Output the data word for word. Begin at its first line and end at the line with "route shown NAME@n: NAME".

+--

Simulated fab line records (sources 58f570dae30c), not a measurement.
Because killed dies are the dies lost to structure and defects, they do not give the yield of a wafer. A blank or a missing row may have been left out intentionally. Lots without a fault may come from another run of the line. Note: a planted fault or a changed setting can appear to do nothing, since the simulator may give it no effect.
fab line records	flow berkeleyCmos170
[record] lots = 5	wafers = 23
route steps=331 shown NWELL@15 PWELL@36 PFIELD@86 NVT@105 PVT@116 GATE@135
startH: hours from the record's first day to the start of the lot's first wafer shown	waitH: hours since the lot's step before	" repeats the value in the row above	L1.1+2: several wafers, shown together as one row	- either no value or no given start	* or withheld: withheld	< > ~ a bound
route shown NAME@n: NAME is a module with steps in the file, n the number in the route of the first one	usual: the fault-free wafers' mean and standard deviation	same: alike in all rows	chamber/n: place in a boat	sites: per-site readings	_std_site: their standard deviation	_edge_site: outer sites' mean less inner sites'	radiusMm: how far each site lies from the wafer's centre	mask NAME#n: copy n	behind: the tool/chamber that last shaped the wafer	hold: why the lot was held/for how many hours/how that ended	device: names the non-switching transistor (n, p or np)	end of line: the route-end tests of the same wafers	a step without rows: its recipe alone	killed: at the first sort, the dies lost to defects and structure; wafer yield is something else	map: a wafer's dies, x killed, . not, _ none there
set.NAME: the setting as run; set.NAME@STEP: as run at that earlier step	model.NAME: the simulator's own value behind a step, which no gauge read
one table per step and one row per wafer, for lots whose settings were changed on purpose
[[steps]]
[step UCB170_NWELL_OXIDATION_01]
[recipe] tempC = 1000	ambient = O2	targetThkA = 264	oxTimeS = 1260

+--

Task answer:
Simulated fab line records (sources 58f570dae30c), not a measurement.
Because killed dies are the dies lost to structure and defects, they do not give the yield of a wafer. A blank or a missing row may have been left out intentionally. Lots without a fault may come from another run of the line. Note: a planted fault or a changed setting can appear to do nothing, since the simulator may give it no effect.
fab line records	flow berkeleyCmos170
[record] lots = 5	wafers = 23
route steps=331 shown NWELL@15 PWELL@36 PFIELD@86 NVT@105 PVT@116 GATE@135
startH: hours from the record's first day to the start of the lot's first wafer shown	waitH: hours since the lot's step before	" repeats the value in the row above	L1.1+2: several wafers, shown together as one row	- either no value or no given start	* or withheld: withheld	< > ~ a bound
route shown NAME@n: NAME is a module with steps in the file, n the number in the route of the first one	usual: the fault-free wafers' mean and standard deviation	same: alike in all rows	chamber/n: place in a boat	sites: per-site readings	_std_site: their standard deviation	_edge_site: outer sites' mean less inner sites'	radiusMm: how far each site lies from the wafer's centre	mask NAME#n: copy n	behind: the tool/chamber that last shaped the wafer	hold: why the lot was held/for how many hours/how that ended	device: names the non-switching transistor (n, p or np)	end of line: the route-end tests of the same wafers	a step without rows: its recipe alone	killed: at the first sort, the dies lost to defects and structure; wafer yield is something else	map: a wafer's dies, x killed, . not, _ none there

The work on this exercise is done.